_Data section_.
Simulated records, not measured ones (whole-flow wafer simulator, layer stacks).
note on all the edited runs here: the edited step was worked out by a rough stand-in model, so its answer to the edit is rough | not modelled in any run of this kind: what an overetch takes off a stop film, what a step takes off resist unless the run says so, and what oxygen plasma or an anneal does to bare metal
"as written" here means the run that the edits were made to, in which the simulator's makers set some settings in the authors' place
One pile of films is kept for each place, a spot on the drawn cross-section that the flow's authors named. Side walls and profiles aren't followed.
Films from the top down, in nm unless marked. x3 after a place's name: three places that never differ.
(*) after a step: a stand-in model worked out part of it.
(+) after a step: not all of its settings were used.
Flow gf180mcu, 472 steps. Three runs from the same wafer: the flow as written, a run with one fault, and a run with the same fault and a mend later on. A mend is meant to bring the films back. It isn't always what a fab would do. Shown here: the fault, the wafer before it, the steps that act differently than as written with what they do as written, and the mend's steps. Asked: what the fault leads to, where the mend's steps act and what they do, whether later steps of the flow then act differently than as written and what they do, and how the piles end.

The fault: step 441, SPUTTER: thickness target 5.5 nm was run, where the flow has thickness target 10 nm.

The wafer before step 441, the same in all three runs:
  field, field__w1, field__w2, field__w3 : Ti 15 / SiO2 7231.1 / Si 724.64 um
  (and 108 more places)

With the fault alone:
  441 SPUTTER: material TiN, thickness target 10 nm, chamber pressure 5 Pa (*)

_Assignment_.
Using the entries above, give back exactly the line containing "Films from the", the line containing "With the fault", and every line between them, and nothing else.

_Written answer_.
Films from the top down, in nm unless marked. x3 after a place's name: three places that never differ.
(*) after a step: a stand-in model worked out part of it.
(+) after a step: not all of its settings were used.
Flow gf180mcu, 472 steps. Three runs from the same wafer: the flow as written, a run with one fault, and a run with the same fault and a mend later on. A mend is meant to bring the films back. It isn't always what a fab would do. Shown here: the fault, the wafer before it, the steps that act differently than as written with what they do as written, and the mend's steps. Asked: what the fault leads to, where the mend's steps act and what they do, whether later steps of the flow then act differently than as written and what they do, and how the piles end.

The fault: step 441, SPUTTER: thickness target 5.5 nm was run, where the flow has thickness target 10 nm.

The wafer before step 441, the same in all three runs:
  field, field__w1, field__w2, field__w3 : Ti 15 / SiO2 7231.1 / Si 724.64 um
  (and 108 more places)

With the fault alone:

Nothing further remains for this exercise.